- [WORK TASK]
Give the listing again, word for word.

*** Opening of DATA FOR ANALYSIS ***

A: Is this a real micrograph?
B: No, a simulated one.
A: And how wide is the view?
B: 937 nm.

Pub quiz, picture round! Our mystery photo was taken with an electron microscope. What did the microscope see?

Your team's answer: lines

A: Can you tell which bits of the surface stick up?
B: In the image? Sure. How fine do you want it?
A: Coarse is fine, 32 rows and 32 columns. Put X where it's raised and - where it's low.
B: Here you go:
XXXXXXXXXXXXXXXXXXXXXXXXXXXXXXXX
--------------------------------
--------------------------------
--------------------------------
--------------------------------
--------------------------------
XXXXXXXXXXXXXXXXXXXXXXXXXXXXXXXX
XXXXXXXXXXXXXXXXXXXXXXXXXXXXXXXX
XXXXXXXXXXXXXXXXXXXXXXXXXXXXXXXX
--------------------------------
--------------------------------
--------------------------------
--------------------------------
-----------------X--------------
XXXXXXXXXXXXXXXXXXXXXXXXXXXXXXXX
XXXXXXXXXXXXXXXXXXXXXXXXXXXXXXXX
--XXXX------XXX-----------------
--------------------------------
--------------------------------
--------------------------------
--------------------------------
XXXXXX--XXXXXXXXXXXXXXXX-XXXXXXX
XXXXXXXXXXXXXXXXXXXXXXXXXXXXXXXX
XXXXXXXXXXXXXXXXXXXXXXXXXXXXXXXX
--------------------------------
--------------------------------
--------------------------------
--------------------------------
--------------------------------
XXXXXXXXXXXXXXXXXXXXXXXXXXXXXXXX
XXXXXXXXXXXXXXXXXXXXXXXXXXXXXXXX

*** Close of DATA FOR ANALYSIS ***

- [TASK OUTPUT]
A: Is this a real micrograph?
B: No, a simulated one.
A: And how wide is the view?
B: 937 nm.

Pub quiz, picture round! Our mystery photo was taken with an electron microscope. What did the microscope see?

Your team's answer: lines

A: Can you tell which bits of the surface stick up?
B: In the image? Sure. How fine do you want it?
A: Coarse is fine, 32 rows and 32 columns. Put X where it's raised and - where it's low.
B: Here you go:
XXXXXXXXXXXXXXXXXXXXXXXXXXXXXXXX
--------------------------------
--------------------------------
--------------------------------
--------------------------------
--------------------------------
XXXXXXXXXXXXXXXXXXXXXXXXXXXXXXXX
XXXXXXXXXXXXXXXXXXXXXXXXXXXXXXXX
XXXXXXXXXXXXXXXXXXXXXXXXXXXXXXXX
--------------------------------
--------------------------------
--------------------------------
--------------------------------
-----------------X--------------
XXXXXXXXXXXXXXXXXXXXXXXXXXXXXXXX
XXXXXXXXXXXXXXXXXXXXXXXXXXXXXXXX
--XXXX------XXX-----------------
--------------------------------
--------------------------------
--------------------------------
--------------------------------
XXXXXX--XXXXXXXXXXXXXXXX-XXXXXXX
XXXXXXXXXXXXXXXXXXXXXXXXXXXXXXXX
XXXXXXXXXXXXXXXXXXXXXXXXXXXXXXXX
--------------------------------
--------------------------------
--------------------------------
--------------------------------
--------------------------------
XXXXXXXXXXXXXXXXXXXXXXXXXXXXXXXX
XXXXXXXXXXXXXXXXXXXXXXXXXXXXXXXX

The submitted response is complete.